> _Assigned task_: From the data below, repeat exactly the lines from the line with "C2: hours since" to the line with "B1: film thickness", both included.

------------------------
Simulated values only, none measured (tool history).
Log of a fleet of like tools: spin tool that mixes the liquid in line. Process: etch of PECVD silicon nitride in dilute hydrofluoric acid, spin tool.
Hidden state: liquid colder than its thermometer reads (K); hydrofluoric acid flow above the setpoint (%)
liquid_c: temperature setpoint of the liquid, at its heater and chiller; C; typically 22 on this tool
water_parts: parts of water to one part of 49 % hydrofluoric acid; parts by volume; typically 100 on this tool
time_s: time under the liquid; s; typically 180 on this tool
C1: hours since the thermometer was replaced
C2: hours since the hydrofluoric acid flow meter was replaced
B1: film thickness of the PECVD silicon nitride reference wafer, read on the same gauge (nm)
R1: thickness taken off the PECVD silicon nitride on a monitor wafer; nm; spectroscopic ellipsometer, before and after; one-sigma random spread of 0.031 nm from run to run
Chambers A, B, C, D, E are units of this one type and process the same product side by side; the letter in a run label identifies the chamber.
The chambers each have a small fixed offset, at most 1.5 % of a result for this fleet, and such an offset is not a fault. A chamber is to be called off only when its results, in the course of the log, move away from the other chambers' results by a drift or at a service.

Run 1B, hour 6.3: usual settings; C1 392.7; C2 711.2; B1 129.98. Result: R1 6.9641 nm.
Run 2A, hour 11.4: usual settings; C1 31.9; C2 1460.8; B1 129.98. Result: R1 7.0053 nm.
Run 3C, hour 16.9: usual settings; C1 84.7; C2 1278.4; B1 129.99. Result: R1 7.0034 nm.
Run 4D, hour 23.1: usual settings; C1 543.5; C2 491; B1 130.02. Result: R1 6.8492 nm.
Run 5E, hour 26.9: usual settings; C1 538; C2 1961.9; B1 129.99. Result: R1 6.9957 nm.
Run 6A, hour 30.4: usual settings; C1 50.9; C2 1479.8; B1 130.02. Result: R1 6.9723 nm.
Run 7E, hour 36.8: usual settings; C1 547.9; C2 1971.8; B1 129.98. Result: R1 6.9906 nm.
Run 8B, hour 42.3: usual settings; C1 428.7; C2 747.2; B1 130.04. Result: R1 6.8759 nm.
------------------------

> _Task solution_:
C2: hours since the hydrofluoric acid flow meter was replaced
B1: film thickness of the PECVD silicon nitride reference wafer, read on the same gauge (nm)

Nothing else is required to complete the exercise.